Entries shown ▸
....
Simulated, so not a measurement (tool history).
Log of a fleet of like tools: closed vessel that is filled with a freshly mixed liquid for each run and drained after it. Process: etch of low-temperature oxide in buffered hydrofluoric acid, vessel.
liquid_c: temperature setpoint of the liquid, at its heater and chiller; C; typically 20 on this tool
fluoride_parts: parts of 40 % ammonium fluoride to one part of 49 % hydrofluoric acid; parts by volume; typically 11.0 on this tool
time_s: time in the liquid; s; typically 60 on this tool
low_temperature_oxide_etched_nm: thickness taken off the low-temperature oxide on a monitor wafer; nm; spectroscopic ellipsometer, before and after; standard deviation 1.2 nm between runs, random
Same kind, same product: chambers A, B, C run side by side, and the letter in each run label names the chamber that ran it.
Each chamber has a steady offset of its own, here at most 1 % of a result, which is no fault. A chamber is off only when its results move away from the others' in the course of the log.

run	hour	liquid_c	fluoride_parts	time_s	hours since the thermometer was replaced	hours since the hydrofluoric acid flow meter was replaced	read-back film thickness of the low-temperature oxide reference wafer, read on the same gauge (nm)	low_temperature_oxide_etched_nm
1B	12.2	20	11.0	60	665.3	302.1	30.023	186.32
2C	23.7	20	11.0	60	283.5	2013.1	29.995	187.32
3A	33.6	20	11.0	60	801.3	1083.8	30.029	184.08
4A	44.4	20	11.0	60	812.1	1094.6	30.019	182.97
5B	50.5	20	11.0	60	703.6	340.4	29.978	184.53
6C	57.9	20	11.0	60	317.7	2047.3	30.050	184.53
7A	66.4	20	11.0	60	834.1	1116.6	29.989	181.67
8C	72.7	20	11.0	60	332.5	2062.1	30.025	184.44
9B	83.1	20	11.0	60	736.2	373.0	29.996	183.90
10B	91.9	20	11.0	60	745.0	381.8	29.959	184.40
....

Work order ▸
The answer is the run of lines above from the line containing "liquid_c: temperature setpoint" through the line containing "time_s: time in", copied exactly and alone.

Task answer ▸
liquid_c: temperature setpoint of the liquid, at its heater and chiller; C; typically 20 on this tool
fluoride_parts: parts of 40 % ammonium fluoride to one part of 49 % hydrofluoric acid; parts by volume; typically 11.0 on this tool
time_s: time in the liquid; s; typically 60 on this tool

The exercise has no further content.